━━━━━━━━━━━━━━━━━━━━━━━━━━━━━━

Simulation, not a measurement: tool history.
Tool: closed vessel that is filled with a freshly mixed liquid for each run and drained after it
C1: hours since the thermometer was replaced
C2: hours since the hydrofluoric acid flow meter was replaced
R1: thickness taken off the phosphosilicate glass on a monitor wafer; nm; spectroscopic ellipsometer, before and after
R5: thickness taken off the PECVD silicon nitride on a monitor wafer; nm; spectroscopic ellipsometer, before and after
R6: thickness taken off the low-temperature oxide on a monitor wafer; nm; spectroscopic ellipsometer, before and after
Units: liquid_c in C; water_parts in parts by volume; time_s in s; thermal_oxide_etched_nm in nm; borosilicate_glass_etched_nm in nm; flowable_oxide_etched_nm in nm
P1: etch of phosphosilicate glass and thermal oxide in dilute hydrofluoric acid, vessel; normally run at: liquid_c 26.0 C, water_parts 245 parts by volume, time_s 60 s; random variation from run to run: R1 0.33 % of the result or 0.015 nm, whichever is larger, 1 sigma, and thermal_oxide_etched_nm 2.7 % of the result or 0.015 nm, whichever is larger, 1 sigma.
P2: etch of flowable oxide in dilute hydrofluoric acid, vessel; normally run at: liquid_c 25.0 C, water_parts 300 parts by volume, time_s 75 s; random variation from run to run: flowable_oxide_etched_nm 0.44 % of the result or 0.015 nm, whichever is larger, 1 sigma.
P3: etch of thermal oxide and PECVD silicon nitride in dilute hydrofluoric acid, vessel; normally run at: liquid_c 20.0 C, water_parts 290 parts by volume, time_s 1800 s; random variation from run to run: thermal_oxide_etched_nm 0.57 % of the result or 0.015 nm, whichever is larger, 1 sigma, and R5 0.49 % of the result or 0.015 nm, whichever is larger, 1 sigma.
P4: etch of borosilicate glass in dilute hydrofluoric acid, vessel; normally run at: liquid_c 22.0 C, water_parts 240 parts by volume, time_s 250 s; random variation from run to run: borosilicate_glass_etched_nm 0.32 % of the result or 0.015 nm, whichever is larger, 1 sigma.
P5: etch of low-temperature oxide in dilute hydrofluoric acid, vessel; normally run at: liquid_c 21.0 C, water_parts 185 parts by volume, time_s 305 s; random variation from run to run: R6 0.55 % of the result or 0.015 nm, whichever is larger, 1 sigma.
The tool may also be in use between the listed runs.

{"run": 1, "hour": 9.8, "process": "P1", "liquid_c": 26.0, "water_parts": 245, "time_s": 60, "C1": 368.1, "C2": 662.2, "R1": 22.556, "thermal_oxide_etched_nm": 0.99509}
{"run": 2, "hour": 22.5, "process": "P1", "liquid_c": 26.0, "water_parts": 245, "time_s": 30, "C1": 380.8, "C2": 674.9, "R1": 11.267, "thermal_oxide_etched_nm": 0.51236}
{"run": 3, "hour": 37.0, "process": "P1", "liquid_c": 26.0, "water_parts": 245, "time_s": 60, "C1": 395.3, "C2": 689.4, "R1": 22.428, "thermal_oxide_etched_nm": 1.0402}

━━━━━━━━━━━━━━━━━━━━━━━━━━━━━━

_ASSIGNMENT_.
From the first line of the material above down to the line with "C2: hours since", output each line exactly; include both of those lines and add no others.

_PROBLEM SOLUTION_.
Simulation, not a measurement: tool history.
Tool: closed vessel that is filled with a freshly mixed liquid for each run and drained after it
C1: hours since the thermometer was replaced
C2: hours since the hydrofluoric acid flow meter was replaced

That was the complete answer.